[EXTRACTED INFORMATION]
######
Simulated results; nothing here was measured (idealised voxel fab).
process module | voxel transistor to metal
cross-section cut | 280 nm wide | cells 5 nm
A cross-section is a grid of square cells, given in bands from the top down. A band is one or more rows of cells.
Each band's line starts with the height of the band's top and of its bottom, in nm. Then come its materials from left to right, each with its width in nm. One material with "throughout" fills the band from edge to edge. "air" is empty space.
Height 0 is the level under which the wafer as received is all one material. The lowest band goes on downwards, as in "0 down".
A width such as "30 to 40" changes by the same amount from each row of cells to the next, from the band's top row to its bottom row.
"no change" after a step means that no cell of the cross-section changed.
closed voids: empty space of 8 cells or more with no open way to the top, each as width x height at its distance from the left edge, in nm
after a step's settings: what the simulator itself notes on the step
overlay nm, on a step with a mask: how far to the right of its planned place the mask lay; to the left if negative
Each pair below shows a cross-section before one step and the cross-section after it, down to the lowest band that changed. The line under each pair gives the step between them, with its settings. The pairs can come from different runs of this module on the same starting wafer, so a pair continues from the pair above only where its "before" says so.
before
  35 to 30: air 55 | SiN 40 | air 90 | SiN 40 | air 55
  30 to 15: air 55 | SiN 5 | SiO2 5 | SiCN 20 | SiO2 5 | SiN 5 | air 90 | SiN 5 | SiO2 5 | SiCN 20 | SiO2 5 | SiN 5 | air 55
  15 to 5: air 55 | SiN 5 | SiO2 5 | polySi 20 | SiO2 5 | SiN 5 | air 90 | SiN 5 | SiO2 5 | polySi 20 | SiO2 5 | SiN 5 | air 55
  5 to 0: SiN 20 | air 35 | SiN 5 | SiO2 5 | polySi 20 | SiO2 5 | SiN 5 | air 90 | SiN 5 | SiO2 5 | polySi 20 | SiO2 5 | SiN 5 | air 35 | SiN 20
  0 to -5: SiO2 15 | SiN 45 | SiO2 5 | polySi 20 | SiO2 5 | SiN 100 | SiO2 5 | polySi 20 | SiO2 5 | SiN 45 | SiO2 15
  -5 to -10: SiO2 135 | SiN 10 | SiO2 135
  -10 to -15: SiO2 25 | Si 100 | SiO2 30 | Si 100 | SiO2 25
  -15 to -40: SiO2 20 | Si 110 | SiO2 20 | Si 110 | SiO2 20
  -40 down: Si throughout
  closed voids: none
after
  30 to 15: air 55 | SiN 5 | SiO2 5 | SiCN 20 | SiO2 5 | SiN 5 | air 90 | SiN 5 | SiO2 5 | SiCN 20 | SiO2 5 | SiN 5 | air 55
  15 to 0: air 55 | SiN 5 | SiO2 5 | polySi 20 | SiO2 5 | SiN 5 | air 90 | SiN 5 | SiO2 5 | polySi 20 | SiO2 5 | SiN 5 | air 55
######

[TASK ITEM]
Find "cross-section cut | 280 nm wide | cells 5 nm" in the entries above and copy that whole line exactly, then each line after it through the line that contains "overlay nm, on".

[EXERCISE SOLUTION]
cross-section cut | 280 nm wide | cells 5 nm
A cross-section is a grid of square cells, given in bands from the top down. A band is one or more rows of cells.
Each band's line starts with the height of the band's top and of its bottom, in nm. Then come its materials from left to right, each with its width in nm. One material with "throughout" fills the band from edge to edge. "air" is empty space.
Height 0 is the level under which the wafer as received is all one material. The lowest band goes on downwards, as in "0 down".
A width such as "30 to 40" changes by the same amount from each row of cells to the next, from the band's top row to its bottom row.
"no change" after a step means that no cell of the cross-section changed.
closed voids: empty space of 8 cells or more with no open way to the top, each as width x height at its distance from the left edge, in nm
after a step's settings: what the simulator itself notes on the step
overlay nm, on a step with a mask: how far to the right of its planned place the mask lay; to the left if negative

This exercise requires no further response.